══ Extracted material

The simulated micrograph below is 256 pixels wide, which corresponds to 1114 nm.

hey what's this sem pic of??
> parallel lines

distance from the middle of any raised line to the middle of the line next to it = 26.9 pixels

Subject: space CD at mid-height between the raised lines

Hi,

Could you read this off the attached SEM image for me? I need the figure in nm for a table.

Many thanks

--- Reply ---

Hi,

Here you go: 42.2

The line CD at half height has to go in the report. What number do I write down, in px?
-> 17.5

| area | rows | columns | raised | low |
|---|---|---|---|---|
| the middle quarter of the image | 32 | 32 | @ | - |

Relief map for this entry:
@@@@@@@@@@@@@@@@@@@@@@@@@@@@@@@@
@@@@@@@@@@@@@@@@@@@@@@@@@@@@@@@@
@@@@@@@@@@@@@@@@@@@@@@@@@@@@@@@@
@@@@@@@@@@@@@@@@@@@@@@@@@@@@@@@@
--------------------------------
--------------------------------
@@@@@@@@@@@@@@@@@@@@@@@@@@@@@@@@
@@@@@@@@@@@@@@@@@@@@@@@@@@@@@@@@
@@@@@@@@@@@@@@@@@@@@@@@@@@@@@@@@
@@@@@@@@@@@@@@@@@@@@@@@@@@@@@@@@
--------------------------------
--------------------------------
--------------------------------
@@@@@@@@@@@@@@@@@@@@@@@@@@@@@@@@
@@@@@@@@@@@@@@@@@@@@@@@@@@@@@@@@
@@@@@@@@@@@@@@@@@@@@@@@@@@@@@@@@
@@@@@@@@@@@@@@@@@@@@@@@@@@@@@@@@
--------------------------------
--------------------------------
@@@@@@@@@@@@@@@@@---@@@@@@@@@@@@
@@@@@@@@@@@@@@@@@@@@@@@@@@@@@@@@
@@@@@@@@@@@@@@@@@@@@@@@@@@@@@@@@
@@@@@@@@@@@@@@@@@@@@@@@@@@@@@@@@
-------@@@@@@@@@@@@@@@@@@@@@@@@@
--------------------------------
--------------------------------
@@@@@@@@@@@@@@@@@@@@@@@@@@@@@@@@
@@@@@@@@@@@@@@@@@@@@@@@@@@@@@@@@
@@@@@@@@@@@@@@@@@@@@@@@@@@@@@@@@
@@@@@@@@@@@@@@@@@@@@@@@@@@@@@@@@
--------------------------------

════

Copy the records above faithfully. Begin at their first line, end at the line containing "distance from the", and include nothing else.

The simulated micrograph below is 256 pixels wide, which corresponds to 1114 nm.

hey what's this sem pic of??
> parallel lines

distance from the middle of any raised line to the middle of the line next to it = 26.9 pixels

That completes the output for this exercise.